★ ★ ★ ★ ★ ★ ★

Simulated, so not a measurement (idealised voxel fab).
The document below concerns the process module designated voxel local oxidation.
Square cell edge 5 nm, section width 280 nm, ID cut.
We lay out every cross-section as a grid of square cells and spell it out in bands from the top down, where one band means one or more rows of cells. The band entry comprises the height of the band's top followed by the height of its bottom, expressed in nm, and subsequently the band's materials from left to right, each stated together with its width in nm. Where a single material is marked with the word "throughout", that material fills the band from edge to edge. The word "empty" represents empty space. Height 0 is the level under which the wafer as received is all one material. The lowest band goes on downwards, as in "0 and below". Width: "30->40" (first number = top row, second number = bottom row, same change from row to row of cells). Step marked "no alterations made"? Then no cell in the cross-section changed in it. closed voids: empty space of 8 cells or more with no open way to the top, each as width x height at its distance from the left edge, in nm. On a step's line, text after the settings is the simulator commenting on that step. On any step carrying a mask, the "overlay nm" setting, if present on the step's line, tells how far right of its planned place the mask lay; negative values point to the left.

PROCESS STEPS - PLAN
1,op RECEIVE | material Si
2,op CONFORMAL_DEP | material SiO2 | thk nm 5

★ ★ ★ ★ ★ ★ ★

◆ **Exercise**
Of the lines above, output exactly those from the line bearing "The document below" through the line bearing "Square cell edge", inclusive.

◆ **Exercise response**
The document below concerns the process module designated voxel local oxidation.
Square cell edge 5 nm, section width 280 nm, ID cut.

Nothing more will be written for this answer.